Requirement:
The expected answer is the data below, retyped exactly.

Given information:
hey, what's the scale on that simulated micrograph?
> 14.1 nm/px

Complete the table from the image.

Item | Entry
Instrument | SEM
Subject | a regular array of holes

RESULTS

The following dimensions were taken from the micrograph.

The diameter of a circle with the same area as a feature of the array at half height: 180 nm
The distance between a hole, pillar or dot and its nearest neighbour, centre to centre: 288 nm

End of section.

Result:
hey, what's the scale on that simulated micrograph?
> 14.1 nm/px

Complete the table from the image.

Item | Entry
Instrument | SEM
Subject | a regular array of holes

RESULTS

The following dimensions were taken from the micrograph.

The diameter of a circle with the same area as a feature of the array at half height: 180 nm
The distance between a hole, pillar or dot and its nearest neighbour, centre to centre: 288 nm

End of section.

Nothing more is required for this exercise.